Provided data:
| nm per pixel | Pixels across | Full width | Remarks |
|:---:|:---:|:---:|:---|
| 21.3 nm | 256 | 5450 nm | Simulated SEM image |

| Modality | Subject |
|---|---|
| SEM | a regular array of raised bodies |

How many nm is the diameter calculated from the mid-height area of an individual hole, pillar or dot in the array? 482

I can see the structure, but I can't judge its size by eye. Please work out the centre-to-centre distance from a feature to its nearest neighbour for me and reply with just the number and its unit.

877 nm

Task item: Write out all of the records above exactly as they appear.

Response area:
| nm per pixel | Pixels across | Full width | Remarks |
|:---:|:---:|:---:|:---|
| 21.3 nm | 256 | 5450 nm | Simulated SEM image |

| Modality | Subject |
|---|---|
| SEM | a regular array of raised bodies |

How many nm is the diameter calculated from the mid-height area of an individual hole, pillar or dot in the array? 482

I can see the structure, but I can't judge its size by eye. Please work out the centre-to-centre distance from a feature to its nearest neighbour for me and reply with just the number and its unit.

877 nm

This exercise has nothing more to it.